• _Exercise_
Give the entries again in full. Nothing may be altered.

• _Entries shown_
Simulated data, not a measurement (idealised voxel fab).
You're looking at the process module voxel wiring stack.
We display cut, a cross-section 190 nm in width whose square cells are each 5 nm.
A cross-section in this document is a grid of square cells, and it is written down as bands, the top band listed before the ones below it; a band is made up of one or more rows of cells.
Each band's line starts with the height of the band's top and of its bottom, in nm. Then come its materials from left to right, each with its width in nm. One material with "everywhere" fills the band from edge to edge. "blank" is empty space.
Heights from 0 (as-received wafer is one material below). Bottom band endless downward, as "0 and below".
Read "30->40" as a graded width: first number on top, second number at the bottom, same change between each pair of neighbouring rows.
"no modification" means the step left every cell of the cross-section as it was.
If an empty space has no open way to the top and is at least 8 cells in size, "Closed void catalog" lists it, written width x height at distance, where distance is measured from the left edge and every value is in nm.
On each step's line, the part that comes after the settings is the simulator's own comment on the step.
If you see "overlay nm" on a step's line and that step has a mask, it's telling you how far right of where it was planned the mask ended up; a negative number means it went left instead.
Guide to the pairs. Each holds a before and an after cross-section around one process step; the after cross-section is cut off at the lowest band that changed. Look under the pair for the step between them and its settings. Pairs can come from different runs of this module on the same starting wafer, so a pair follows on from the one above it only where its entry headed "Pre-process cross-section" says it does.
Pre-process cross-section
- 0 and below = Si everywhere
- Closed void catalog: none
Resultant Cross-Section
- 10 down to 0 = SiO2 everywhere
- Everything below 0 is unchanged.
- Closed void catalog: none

• _Written answer_
Simulated data, not a measurement (idealised voxel fab).
You're looking at the process module voxel wiring stack.
We display cut, a cross-section 190 nm in width whose square cells are each 5 nm.
A cross-section in this document is a grid of square cells, and it is written down as bands, the top band listed before the ones below it; a band is made up of one or more rows of cells.
Each band's line starts with the height of the band's top and of its bottom, in nm. Then come its materials from left to right, each with its width in nm. One material with "everywhere" fills the band from edge to edge. "blank" is empty space.
Heights from 0 (as-received wafer is one material below). Bottom band endless downward, as "0 and below".
Read "30->40" as a graded width: first number on top, second number at the bottom, same change between each pair of neighbouring rows.
"no modification" means the step left every cell of the cross-section as it was.
If an empty space has no open way to the top and is at least 8 cells in size, "Closed void catalog" lists it, written width x height at distance, where distance is measured from the left edge and every value is in nm.
On each step's line, the part that comes after the settings is the simulator's own comment on the step.
If you see "overlay nm" on a step's line and that step has a mask, it's telling you how far right of where it was planned the mask ended up; a negative number means it went left instead.
Guide to the pairs. Each holds a before and an after cross-section around one process step; the after cross-section is cut off at the lowest band that changed. Look under the pair for the step between them and its settings. Pairs can come from different runs of this module on the same starting wafer, so a pair follows on from the one above it only where its entry headed "Pre-process cross-section" says it does.
Pre-process cross-section
- 0 and below = Si everywhere
- Closed void catalog: none
Resultant Cross-Section
- 10 down to 0 = SiO2 everywhere
- Everything below 0 is unchanged.
- Closed void catalog: none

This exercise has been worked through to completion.